Extracted information →
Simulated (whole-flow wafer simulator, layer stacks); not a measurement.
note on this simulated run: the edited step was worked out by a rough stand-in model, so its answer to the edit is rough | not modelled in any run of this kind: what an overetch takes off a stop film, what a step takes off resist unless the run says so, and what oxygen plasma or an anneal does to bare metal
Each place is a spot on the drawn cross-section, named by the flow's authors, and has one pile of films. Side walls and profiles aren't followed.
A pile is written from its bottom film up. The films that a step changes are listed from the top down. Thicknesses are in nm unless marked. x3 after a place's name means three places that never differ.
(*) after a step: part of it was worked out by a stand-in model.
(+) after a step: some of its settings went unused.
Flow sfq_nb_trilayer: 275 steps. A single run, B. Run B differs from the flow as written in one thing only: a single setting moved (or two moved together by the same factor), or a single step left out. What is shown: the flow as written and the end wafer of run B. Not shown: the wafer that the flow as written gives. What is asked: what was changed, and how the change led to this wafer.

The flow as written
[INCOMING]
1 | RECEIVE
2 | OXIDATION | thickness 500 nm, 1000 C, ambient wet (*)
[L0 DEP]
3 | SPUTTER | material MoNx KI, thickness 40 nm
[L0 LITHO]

Work item → Recreate the full listing above precisely.

Answer box →
Simulated (whole-flow wafer simulator, layer stacks); not a measurement.
note on this simulated run: the edited step was worked out by a rough stand-in model, so its answer to the edit is rough | not modelled in any run of this kind: what an overetch takes off a stop film, what a step takes off resist unless the run says so, and what oxygen plasma or an anneal does to bare metal
Each place is a spot on the drawn cross-section, named by the flow's authors, and has one pile of films. Side walls and profiles aren't followed.
A pile is written from its bottom film up. The films that a step changes are listed from the top down. Thicknesses are in nm unless marked. x3 after a place's name means three places that never differ.
(*) after a step: part of it was worked out by a stand-in model.
(+) after a step: some of its settings went unused.
Flow sfq_nb_trilayer: 275 steps. A single run, B. Run B differs from the flow as written in one thing only: a single setting moved (or two moved together by the same factor), or a single step left out. What is shown: the flow as written and the end wafer of run B. Not shown: the wafer that the flow as written gives. What is asked: what was changed, and how the change led to this wafer.

The flow as written
[INCOMING]
1 | RECEIVE
2 | OXIDATION | thickness 500 nm, 1000 C, ambient wet (*)
[L0 DEP]
3 | SPUTTER | material MoNx KI, thickness 40 nm
[L0 LITHO]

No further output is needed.